DATA SHOWN »
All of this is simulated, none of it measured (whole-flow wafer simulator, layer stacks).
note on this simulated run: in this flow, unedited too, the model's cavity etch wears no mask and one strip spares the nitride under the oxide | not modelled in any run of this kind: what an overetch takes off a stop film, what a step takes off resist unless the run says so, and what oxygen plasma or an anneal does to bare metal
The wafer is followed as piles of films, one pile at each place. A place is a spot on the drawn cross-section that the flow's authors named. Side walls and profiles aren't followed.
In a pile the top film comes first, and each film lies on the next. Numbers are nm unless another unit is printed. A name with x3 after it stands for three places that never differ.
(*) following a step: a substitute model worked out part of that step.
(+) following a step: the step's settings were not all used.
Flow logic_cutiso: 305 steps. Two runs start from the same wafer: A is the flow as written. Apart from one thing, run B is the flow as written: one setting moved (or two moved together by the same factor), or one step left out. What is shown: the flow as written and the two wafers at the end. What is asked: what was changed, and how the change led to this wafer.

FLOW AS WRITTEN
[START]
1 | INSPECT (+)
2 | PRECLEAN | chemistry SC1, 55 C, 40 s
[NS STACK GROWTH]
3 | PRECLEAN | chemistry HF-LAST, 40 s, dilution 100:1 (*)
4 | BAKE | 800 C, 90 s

WORK ITEM »
Output every record above exactly as it was given.

RESPONSE BOX »
All of this is simulated, none of it measured (whole-flow wafer simulator, layer stacks).
note on this simulated run: in this flow, unedited too, the model's cavity etch wears no mask and one strip spares the nitride under the oxide | not modelled in any run of this kind: what an overetch takes off a stop film, what a step takes off resist unless the run says so, and what oxygen plasma or an anneal does to bare metal
The wafer is followed as piles of films, one pile at each place. A place is a spot on the drawn cross-section that the flow's authors named. Side walls and profiles aren't followed.
In a pile the top film comes first, and each film lies on the next. Numbers are nm unless another unit is printed. A name with x3 after it stands for three places that never differ.
(*) following a step: a substitute model worked out part of that step.
(+) following a step: the step's settings were not all used.
Flow logic_cutiso: 305 steps. Two runs start from the same wafer: A is the flow as written. Apart from one thing, run B is the flow as written: one setting moved (or two moved together by the same factor), or one step left out. What is shown: the flow as written and the two wafers at the end. What is asked: what was changed, and how the change led to this wafer.

FLOW AS WRITTEN
[START]
1 | INSPECT (+)
2 | PRECLEAN | chemistry SC1, 55 C, 40 s
[NS STACK GROWTH]
3 | PRECLEAN | chemistry HF-LAST, 40 s, dilution 100:1 (*)
4 | BAKE | 800 C, 90 s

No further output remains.